DATASET EXTRACT:
^^^^^^^^

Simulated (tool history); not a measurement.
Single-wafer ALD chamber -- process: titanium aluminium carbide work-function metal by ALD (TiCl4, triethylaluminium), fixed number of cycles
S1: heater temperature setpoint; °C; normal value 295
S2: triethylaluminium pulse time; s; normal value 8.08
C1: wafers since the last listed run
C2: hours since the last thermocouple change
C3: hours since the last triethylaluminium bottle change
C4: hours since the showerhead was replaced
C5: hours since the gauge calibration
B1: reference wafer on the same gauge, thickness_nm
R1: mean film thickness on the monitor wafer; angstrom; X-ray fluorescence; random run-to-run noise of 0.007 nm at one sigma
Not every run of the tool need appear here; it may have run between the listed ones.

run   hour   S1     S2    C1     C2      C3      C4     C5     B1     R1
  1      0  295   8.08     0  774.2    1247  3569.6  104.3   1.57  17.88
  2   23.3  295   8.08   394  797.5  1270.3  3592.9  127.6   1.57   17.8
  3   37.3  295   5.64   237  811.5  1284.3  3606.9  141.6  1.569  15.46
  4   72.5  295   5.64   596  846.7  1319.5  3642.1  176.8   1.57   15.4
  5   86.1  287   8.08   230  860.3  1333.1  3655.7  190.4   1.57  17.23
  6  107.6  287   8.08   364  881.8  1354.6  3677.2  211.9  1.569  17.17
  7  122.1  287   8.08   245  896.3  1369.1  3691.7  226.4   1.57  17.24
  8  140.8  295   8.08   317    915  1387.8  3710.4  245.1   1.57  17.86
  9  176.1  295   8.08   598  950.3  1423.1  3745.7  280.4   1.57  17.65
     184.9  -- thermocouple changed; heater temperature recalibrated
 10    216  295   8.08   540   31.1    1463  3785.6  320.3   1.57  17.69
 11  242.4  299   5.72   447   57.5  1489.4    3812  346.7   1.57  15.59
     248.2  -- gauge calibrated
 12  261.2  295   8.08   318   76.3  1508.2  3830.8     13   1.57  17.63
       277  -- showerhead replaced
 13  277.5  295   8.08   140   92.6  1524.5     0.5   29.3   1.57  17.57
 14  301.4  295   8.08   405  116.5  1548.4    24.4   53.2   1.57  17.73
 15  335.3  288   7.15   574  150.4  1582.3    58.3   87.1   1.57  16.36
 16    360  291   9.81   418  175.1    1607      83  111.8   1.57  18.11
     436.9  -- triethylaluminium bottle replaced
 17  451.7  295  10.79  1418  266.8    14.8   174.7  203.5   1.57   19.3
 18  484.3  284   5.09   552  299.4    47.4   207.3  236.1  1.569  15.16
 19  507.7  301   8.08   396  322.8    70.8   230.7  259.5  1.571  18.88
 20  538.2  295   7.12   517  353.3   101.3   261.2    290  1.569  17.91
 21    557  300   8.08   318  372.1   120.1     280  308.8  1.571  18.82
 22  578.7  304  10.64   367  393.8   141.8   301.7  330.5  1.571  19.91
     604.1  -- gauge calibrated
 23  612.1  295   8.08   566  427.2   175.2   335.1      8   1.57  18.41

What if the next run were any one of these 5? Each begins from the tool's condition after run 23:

^^^^^^^^

ASSIGNED TASK: Scan the listing above for the line that has "C5: hours since the gauge calibration", then copy exactly from that line through the line that has "R1: mean film".

EXERCISE SOLUTION:
C5: hours since the gauge calibration
B1: reference wafer on the same gauge, thickness_nm
R1: mean film thickness on the monitor wafer; angstrom; X-ray fluorescence; random run-to-run noise of 0.007 nm at one sigma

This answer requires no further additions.